# [ASSIGNMENT]
Stop after the line containing "NWELL_RS (ohm/sq), wafer by wafer: 647.7": print each line exactly from the first line of the listing up to that point.

↓

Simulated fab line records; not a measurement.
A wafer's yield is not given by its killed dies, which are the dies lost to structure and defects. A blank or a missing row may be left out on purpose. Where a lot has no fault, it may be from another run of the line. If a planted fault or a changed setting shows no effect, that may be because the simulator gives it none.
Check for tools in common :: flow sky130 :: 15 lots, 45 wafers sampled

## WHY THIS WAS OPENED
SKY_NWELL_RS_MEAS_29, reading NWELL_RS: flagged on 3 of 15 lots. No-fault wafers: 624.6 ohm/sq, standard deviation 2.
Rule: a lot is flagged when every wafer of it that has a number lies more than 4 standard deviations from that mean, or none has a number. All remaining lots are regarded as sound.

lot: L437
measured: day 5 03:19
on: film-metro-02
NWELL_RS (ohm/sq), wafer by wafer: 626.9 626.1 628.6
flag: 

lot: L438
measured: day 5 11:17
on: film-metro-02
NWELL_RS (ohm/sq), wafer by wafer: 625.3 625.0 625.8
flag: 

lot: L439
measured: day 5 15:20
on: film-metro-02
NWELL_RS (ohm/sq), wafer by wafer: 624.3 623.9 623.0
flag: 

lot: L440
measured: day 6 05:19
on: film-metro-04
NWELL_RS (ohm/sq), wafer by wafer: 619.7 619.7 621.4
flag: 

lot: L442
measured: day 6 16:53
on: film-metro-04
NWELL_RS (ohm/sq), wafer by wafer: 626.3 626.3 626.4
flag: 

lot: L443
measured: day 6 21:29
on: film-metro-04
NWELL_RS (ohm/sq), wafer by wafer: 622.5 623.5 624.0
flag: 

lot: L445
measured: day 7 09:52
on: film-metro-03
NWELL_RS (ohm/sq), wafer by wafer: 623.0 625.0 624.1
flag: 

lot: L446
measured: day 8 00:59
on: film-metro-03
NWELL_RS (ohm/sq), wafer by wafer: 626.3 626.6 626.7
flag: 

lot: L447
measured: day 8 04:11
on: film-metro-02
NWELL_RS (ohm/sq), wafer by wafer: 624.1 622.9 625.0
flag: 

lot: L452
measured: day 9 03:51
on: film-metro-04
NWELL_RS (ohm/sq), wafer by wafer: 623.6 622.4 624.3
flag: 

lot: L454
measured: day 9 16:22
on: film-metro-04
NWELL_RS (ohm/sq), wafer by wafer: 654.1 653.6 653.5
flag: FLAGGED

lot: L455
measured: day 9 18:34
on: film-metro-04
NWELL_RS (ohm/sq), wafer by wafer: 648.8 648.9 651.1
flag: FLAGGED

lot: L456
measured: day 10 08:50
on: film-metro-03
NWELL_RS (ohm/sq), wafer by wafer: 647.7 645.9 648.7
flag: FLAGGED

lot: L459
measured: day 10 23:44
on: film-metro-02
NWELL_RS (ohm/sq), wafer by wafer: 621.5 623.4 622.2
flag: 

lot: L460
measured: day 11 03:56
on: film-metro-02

↑

# [TASK SOLUTION]
Simulated fab line records; not a measurement.
A wafer's yield is not given by its killed dies, which are the dies lost to structure and defects. A blank or a missing row may be left out on purpose. Where a lot has no fault, it may be from another run of the line. If a planted fault or a changed setting shows no effect, that may be because the simulator gives it none.
Check for tools in common :: flow sky130 :: 15 lots, 45 wafers sampled

## WHY THIS WAS OPENED
SKY_NWELL_RS_MEAS_29, reading NWELL_RS: flagged on 3 of 15 lots. No-fault wafers: 624.6 ohm/sq, standard deviation 2.
Rule: a lot is flagged when every wafer of it that has a number lies more than 4 standard deviations from that mean, or none has a number. All remaining lots are regarded as sound.

lot: L437
measured: day 5 03:19
on: film-metro-02
NWELL_RS (ohm/sq), wafer by wafer: 626.9 626.1 628.6
flag: 

lot: L438
measured: day 5 11:17
on: film-metro-02
NWELL_RS (ohm/sq), wafer by wafer: 625.3 625.0 625.8
flag: 

lot: L439
measured: day 5 15:20
on: film-metro-02
NWELL_RS (ohm/sq), wafer by wafer: 624.3 623.9 623.0
flag: 

lot: L440
measured: day 6 05:19
on: film-metro-04
NWELL_RS (ohm/sq), wafer by wafer: 619.7 619.7 621.4
flag: 

lot: L442
measured: day 6 16:53
on: film-metro-04
NWELL_RS (ohm/sq), wafer by wafer: 626.3 626.3 626.4
flag: 

lot: L443
measured: day 6 21:29
on: film-metro-04
NWELL_RS (ohm/sq), wafer by wafer: 622.5 623.5 624.0
flag: 

lot: L445
measured: day 7 09:52
on: film-metro-03
NWELL_RS (ohm/sq), wafer by wafer: 623.0 625.0 624.1
flag: 

lot: L446
measured: day 8 00:59
on: film-metro-03
NWELL_RS (ohm/sq), wafer by wafer: 626.3 626.6 626.7
flag: 

lot: L447
measured: day 8 04:11
on: film-metro-02
NWELL_RS (ohm/sq), wafer by wafer: 624.1 622.9 625.0
flag: 

lot: L452
measured: day 9 03:51
on: film-metro-04
NWELL_RS (ohm/sq), wafer by wafer: 623.6 622.4 624.3
flag: 

lot: L454
measured: day 9 16:22
on: film-metro-04
NWELL_RS (ohm/sq), wafer by wafer: 654.1 653.6 653.5
flag: FLAGGED

lot: L455
measured: day 9 18:34
on: film-metro-04
NWELL_RS (ohm/sq), wafer by wafer: 648.8 648.9 651.1
flag: FLAGGED

lot: L456
measured: day 10 08:50
on: film-metro-03
NWELL_RS (ohm/sq), wafer by wafer: 647.7 645.9 648.7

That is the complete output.